▶ [Data extracts]
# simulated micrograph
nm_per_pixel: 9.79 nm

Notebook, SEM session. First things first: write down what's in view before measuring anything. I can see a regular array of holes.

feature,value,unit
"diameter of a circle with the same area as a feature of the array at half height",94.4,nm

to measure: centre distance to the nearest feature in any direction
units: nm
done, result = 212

▶ [Work order]
Starting at the first line of the records above, please copy every line exactly through the line containing "to measure: centre", and stop there.

▶ [Reply]
# simulated micrograph
nm_per_pixel: 9.79 nm

Notebook, SEM session. First things first: write down what's in view before measuring anything. I can see a regular array of holes.

feature,value,unit
"diameter of a circle with the same area as a feature of the array at half height",94.4,nm

to measure: centre distance to the nearest feature in any direction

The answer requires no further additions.